## Work instruction
Write out each record a second time, exactly.

● ● ● ●

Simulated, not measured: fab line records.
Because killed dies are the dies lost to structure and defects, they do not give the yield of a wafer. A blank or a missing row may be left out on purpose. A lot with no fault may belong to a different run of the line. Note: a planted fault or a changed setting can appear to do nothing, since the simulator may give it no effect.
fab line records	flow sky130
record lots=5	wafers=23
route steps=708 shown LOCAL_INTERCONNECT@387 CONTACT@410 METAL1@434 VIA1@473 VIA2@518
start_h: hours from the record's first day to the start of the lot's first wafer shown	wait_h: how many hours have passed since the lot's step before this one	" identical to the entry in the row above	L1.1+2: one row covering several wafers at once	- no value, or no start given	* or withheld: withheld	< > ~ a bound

● ● ● ●

## Answer section
Simulated, not measured: fab line records.
Because killed dies are the dies lost to structure and defects, they do not give the yield of a wafer. A blank or a missing row may be left out on purpose. A lot with no fault may belong to a different run of the line. Note: a planted fault or a changed setting can appear to do nothing, since the simulator may give it no effect.
fab line records	flow sky130
record lots=5	wafers=23
route steps=708 shown LOCAL_INTERCONNECT@387 CONTACT@410 METAL1@434 VIA1@473 VIA2@518
start_h: hours from the record's first day to the start of the lot's first wafer shown	wait_h: how many hours have passed since the lot's step before this one	" identical to the entry in the row above	L1.1+2: one row covering several wafers at once	- no value, or no start given	* or withheld: withheld	< > ~ a bound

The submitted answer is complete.